● ● ● ●

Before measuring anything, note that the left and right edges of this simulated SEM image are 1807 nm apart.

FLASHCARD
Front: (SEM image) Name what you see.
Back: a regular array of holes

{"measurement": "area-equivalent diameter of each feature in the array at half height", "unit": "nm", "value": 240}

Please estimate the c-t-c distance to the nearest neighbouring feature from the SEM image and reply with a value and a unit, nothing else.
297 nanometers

● ● ● ●

Work order.
Transcribe, with no changes, the listing above from its first line through the line with "Please estimate the", including that line, and stop once it is done.

Answer area.
Before measuring anything, note that the left and right edges of this simulated SEM image are 1807 nm apart.

FLASHCARD
Front: (SEM image) Name what you see.
Back: a regular array of holes

{"measurement": "area-equivalent diameter of each feature in the array at half height", "unit": "nm", "value": 240}

Please estimate the c-t-c distance to the nearest neighbouring feature from the SEM image and reply with a value and a unit, nothing else.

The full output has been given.